ENTRIES PROVIDED START

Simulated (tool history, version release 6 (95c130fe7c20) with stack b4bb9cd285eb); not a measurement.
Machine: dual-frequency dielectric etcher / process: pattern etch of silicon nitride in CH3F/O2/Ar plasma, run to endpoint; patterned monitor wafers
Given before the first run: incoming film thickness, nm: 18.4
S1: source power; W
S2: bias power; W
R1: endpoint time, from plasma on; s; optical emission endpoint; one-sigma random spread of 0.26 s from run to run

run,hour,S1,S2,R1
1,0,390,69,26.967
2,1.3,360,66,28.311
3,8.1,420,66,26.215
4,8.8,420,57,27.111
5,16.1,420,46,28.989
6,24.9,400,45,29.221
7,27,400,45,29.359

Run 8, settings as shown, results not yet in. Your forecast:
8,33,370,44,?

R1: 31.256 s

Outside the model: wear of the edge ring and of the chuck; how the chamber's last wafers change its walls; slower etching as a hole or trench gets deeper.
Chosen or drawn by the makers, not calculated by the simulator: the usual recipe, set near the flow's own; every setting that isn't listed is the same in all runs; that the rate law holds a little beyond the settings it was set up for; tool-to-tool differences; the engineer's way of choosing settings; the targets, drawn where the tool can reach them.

ENTRIES PROVIDED END

» **BRIEF**
Retype, exactly and in full, the listing from its first line to the one holding "Outside the model: wear", both included.

» **ANSWER SECTION**
Simulated (tool history, version release 6 (95c130fe7c20) with stack b4bb9cd285eb); not a measurement.
Machine: dual-frequency dielectric etcher / process: pattern etch of silicon nitride in CH3F/O2/Ar plasma, run to endpoint; patterned monitor wafers
Given before the first run: incoming film thickness, nm: 18.4
S1: source power; W
S2: bias power; W
R1: endpoint time, from plasma on; s; optical emission endpoint; one-sigma random spread of 0.26 s from run to run

run,hour,S1,S2,R1
1,0,390,69,26.967
2,1.3,360,66,28.311
3,8.1,420,66,26.215
4,8.8,420,57,27.111
5,16.1,420,46,28.989
6,24.9,400,45,29.221
7,27,400,45,29.359

Run 8, settings as shown, results not yet in. Your forecast:
8,33,370,44,?

R1: 31.256 s

Outside the model: wear of the edge ring and of the chuck; how the chamber's last wafers change its walls; slower etching as a hole or trench gets deeper.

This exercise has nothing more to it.